Top of The data

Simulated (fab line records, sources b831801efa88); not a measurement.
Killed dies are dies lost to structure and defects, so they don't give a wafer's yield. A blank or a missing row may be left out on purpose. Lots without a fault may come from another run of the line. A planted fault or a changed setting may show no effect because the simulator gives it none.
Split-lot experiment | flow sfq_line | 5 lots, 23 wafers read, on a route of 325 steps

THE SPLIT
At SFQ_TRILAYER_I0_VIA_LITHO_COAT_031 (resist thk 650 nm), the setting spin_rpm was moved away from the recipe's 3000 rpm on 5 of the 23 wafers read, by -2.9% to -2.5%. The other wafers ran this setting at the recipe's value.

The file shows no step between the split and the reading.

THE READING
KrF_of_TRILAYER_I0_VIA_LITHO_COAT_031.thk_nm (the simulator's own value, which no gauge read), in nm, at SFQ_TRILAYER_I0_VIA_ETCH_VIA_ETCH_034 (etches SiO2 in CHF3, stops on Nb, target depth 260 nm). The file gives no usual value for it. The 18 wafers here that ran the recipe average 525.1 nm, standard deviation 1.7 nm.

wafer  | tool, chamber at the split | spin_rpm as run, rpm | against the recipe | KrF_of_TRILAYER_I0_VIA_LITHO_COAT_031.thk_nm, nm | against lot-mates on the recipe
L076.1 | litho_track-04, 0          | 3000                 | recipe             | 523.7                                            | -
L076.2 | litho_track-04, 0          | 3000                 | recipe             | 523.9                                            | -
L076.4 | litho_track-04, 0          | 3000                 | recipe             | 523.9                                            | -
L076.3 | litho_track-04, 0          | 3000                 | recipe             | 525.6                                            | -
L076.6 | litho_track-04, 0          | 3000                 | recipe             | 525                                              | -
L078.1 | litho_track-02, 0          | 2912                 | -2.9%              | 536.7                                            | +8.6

Bottom of The data

Work instruction | Once more, write all of the records exactly as given.

Answer box |
Simulated (fab line records, sources b831801efa88); not a measurement.
Killed dies are dies lost to structure and defects, so they don't give a wafer's yield. A blank or a missing row may be left out on purpose. Lots without a fault may come from another run of the line. A planted fault or a changed setting may show no effect because the simulator gives it none.
Split-lot experiment | flow sfq_line | 5 lots, 23 wafers read, on a route of 325 steps

THE SPLIT
At SFQ_TRILAYER_I0_VIA_LITHO_COAT_031 (resist thk 650 nm), the setting spin_rpm was moved away from the recipe's 3000 rpm on 5 of the 23 wafers read, by -2.9% to -2.5%. The other wafers ran this setting at the recipe's value.

The file shows no step between the split and the reading.

THE READING
KrF_of_TRILAYER_I0_VIA_LITHO_COAT_031.thk_nm (the simulator's own value, which no gauge read), in nm, at SFQ_TRILAYER_I0_VIA_ETCH_VIA_ETCH_034 (etches SiO2 in CHF3, stops on Nb, target depth 260 nm). The file gives no usual value for it. The 18 wafers here that ran the recipe average 525.1 nm, standard deviation 1.7 nm.

wafer  | tool, chamber at the split | spin_rpm as run, rpm | against the recipe | KrF_of_TRILAYER_I0_VIA_LITHO_COAT_031.thk_nm, nm | against lot-mates on the recipe
L076.1 | litho_track-04, 0          | 3000                 | recipe             | 523.7                                            | -
L076.2 | litho_track-04, 0          | 3000                 | recipe             | 523.9                                            | -
L076.4 | litho_track-04, 0          | 3000                 | recipe             | 523.9                                            | -
L076.3 | litho_track-04, 0          | 3000                 | recipe             | 525.6                                            | -
L076.6 | litho_track-04, 0          | 3000                 | recipe             | 525                                              | -
L078.1 | litho_track-02, 0          | 2912                 | -2.9%              | 536.7                                            | +8.6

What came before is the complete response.